» WORK ITEM:
Please output, without any change, the lines of the material below from the very first through the one with "We display cut, a".

╔══
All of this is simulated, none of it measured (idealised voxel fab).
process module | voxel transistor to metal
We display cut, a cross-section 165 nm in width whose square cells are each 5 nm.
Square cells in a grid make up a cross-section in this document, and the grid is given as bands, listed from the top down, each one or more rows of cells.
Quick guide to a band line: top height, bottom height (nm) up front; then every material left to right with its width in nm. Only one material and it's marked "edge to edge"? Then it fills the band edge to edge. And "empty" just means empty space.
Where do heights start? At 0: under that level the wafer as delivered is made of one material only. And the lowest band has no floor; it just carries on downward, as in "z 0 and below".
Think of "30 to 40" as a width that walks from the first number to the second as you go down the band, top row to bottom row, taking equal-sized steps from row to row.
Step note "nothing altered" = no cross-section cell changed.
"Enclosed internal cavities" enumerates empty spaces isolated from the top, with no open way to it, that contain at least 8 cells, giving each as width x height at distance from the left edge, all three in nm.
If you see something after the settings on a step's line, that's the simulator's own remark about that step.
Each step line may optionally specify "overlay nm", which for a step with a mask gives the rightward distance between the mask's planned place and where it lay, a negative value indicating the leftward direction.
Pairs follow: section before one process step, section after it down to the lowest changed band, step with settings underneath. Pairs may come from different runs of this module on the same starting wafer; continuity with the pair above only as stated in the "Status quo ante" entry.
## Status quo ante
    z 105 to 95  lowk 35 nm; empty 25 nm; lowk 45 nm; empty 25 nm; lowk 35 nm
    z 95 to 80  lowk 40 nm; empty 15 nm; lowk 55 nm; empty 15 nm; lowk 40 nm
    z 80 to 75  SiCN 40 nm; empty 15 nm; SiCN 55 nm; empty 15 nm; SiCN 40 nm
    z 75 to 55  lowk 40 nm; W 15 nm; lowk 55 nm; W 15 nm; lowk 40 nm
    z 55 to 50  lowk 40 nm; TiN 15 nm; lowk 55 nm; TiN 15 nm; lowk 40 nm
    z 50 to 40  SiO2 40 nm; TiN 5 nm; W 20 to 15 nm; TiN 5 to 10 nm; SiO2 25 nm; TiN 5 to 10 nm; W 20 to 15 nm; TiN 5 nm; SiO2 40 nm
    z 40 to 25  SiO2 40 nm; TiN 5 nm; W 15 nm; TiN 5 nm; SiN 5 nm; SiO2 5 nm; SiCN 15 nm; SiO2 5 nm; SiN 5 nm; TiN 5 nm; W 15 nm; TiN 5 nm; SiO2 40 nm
╚══

» EXERCISE OUTPUT:
All of this is simulated, none of it measured (idealised voxel fab).
process module | voxel transistor to metal
We display cut, a cross-section 165 nm in width whose square cells are each 5 nm.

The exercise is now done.